## Data supplied
• • • • • • •
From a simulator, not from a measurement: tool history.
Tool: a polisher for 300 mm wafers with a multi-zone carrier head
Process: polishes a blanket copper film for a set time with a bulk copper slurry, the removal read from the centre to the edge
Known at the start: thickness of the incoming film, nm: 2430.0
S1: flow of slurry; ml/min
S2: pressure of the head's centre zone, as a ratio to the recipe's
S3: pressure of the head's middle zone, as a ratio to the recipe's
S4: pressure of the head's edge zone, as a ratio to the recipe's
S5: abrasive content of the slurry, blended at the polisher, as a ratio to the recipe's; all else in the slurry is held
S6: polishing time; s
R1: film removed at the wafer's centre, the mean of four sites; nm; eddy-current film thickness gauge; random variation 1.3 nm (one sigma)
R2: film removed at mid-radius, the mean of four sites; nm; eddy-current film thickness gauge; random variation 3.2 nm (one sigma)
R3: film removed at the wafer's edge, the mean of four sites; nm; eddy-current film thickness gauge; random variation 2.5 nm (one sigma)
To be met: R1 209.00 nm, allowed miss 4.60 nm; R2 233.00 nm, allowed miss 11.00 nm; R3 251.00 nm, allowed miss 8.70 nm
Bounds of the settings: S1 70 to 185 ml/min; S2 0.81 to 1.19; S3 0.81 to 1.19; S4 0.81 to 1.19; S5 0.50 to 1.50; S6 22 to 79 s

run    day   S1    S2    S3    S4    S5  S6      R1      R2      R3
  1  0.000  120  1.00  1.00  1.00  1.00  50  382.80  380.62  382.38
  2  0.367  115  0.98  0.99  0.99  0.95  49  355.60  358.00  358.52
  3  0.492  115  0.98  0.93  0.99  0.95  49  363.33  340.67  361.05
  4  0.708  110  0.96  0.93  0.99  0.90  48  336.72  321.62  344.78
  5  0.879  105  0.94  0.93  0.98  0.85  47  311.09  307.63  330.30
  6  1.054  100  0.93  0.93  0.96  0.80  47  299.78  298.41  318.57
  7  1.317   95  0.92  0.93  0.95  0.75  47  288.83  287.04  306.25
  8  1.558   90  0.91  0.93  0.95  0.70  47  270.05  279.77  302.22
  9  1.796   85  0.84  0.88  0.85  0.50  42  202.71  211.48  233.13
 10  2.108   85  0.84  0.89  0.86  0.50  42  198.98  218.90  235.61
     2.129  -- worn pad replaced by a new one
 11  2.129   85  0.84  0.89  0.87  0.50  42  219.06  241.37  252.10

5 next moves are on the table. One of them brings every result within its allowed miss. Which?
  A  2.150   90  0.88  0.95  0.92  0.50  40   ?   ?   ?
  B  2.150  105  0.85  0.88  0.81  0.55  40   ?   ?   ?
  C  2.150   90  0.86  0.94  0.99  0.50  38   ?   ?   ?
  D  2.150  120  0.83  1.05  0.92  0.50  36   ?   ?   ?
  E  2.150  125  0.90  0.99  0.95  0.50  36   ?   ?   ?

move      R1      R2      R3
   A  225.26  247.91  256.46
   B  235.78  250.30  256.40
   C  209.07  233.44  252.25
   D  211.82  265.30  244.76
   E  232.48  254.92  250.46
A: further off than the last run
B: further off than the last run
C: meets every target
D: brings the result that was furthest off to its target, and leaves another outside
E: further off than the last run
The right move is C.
• • • • • • •

Give back precisely the lines above that start at the line containing "R1: film removed" and end at the line containing "R2: film removed", inclusive. No other lines belong in the output.

## Response box
R1: film removed at the wafer's centre, the mean of four sites; nm; eddy-current film thickness gauge; random variation 1.3 nm (one sigma)
R2: film removed at mid-radius, the mean of four sites; nm; eddy-current film thickness gauge; random variation 3.2 nm (one sigma)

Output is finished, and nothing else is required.